Copy exactly the lines of the material below, starting with the first and including the line that holds "Killed dies: the".

START Given information
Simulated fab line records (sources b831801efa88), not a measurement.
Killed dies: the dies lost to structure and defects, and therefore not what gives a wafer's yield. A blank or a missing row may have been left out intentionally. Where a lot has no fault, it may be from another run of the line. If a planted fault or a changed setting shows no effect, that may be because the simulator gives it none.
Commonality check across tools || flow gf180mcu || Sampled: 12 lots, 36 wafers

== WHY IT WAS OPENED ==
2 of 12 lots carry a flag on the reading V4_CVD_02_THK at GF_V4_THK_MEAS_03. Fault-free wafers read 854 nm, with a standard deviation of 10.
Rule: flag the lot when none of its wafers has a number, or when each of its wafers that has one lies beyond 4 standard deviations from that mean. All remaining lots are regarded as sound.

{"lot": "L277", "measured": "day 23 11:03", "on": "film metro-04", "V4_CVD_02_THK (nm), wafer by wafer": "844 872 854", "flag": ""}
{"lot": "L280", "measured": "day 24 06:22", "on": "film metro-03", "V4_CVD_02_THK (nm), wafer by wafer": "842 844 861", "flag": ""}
END Given information

## Response
Simulated fab line records (sources b831801efa88), not a measurement.
Killed dies: the dies lost to structure and defects, and therefore not what gives a wafer's yield. A blank or a missing row may have been left out intentionally. Where a lot has no fault, it may be from another run of the line. If a planted fault or a changed setting shows no effect, that may be because the simulator gives it none.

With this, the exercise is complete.